* REQUIREMENT *
With the records below as your source, retype each line exactly from the top down to the line that contains "What am I looking at here? lines", and include that line.

* PROVIDED RECORDS *

• • • • • • •

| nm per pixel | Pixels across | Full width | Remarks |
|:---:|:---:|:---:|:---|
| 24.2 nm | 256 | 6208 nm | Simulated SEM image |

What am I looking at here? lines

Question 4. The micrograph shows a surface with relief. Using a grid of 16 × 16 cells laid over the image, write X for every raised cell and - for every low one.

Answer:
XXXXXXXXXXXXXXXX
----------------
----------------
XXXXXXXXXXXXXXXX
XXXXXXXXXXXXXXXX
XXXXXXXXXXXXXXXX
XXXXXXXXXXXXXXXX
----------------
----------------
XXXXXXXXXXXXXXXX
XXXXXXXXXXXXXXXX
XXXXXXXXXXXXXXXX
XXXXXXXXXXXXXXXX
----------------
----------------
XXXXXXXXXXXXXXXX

• • • • • • •

* TASK OUTPUT *
| nm per pixel | Pixels across | Full width | Remarks |
|:---:|:---:|:---:|:---|
| 24.2 nm | 256 | 6208 nm | Simulated SEM image |

What am I looking at here? lines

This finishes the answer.